Action item:
Copy exactly the lines from the start of the data below through the one that carries "For a band, the", and only those.

Source material:
◆ ◆ ◆ ◆ ◆ ◆ ◆

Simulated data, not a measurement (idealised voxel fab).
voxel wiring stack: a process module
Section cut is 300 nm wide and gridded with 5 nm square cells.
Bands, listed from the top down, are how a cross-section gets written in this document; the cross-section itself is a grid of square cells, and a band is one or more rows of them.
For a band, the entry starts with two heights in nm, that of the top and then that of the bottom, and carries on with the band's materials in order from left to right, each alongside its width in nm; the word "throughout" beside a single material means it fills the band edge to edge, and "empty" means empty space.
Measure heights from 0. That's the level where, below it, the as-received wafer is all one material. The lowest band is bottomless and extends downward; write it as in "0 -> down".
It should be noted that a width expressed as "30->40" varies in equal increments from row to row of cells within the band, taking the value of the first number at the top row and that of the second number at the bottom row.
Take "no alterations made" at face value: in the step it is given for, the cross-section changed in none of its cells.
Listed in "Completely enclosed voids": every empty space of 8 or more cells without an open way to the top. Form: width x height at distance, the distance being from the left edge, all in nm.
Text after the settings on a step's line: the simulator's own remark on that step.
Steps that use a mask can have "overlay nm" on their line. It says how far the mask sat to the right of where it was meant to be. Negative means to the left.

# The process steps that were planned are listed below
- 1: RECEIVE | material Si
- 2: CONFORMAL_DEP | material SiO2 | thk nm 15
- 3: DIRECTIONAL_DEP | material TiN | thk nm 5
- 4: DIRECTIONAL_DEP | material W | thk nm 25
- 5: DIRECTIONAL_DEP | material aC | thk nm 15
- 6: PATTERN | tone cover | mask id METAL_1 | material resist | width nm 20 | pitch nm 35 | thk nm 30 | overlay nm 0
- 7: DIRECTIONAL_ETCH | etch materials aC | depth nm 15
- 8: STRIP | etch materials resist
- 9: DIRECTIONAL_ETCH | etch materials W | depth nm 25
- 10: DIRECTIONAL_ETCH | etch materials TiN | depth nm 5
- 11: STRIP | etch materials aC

◆ ◆ ◆ ◆ ◆ ◆ ◆

Answer space:
Simulated data, not a measurement (idealised voxel fab).
voxel wiring stack: a process module
Section cut is 300 nm wide and gridded with 5 nm square cells.
Bands, listed from the top down, are how a cross-section gets written in this document; the cross-section itself is a grid of square cells, and a band is one or more rows of them.
For a band, the entry starts with two heights in nm, that of the top and then that of the bottom, and carries on with the band's materials in order from left to right, each alongside its width in nm; the word "throughout" beside a single material means it fills the band edge to edge, and "empty" means empty space.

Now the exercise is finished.